• RECORDS SHOWN
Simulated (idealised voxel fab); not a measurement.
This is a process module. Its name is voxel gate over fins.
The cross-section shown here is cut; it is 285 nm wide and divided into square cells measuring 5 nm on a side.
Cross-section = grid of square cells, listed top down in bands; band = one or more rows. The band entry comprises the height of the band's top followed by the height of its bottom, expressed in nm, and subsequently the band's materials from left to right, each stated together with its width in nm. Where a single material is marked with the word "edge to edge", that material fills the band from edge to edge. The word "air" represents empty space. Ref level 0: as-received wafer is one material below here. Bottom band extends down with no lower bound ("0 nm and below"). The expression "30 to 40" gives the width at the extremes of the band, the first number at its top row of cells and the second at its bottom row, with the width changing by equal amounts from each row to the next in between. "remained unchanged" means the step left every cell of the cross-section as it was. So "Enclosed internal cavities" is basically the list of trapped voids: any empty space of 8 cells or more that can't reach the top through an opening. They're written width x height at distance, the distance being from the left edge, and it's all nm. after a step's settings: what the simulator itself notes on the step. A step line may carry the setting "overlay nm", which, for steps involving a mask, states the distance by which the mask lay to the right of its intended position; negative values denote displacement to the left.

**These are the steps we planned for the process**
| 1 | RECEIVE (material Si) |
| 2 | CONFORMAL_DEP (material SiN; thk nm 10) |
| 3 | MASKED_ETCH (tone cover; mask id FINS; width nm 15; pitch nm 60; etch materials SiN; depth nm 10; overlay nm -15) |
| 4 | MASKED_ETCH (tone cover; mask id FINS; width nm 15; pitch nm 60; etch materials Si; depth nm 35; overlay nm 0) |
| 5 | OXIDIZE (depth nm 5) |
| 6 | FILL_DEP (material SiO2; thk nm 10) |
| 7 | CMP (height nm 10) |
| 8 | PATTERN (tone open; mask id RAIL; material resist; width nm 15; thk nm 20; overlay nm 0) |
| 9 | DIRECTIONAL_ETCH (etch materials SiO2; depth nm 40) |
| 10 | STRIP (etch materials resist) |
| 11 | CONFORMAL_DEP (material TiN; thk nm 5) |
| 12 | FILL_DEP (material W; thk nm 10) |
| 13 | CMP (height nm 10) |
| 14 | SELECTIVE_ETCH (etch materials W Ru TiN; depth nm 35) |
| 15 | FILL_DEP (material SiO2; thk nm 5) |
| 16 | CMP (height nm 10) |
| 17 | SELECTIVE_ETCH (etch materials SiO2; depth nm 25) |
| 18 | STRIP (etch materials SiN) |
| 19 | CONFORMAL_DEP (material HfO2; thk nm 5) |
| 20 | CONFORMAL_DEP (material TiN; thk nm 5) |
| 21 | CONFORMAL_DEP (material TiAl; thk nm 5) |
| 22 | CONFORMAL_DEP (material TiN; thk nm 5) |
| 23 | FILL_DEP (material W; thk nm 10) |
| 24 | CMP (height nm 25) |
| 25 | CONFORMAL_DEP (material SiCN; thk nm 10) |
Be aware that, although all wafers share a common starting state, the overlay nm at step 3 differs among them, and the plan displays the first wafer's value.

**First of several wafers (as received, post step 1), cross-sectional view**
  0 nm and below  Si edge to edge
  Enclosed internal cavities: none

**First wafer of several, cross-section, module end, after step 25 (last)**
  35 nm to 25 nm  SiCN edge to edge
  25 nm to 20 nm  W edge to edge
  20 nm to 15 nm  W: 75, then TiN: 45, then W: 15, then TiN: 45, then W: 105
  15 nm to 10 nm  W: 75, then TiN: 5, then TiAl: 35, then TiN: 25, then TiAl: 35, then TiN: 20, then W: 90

• ACTIVITY
Within the listing above, extract exactly the lines from the line with "1), cross-sectional view**" to the line with "20 nm to 15", the two named lines included, and no others.

• EXERCISE ANSWER
**First of several wafers (as received, post step 1), cross-sectional view**
  0 nm and below  Si edge to edge
  Enclosed internal cavities: none

**First wafer of several, cross-section, module end, after step 25 (last)**
  35 nm to 25 nm  SiCN edge to edge
  25 nm to 20 nm  W edge to edge
  20 nm to 15 nm  W: 75, then TiN: 45, then W: 15, then TiN: 45, then W: 105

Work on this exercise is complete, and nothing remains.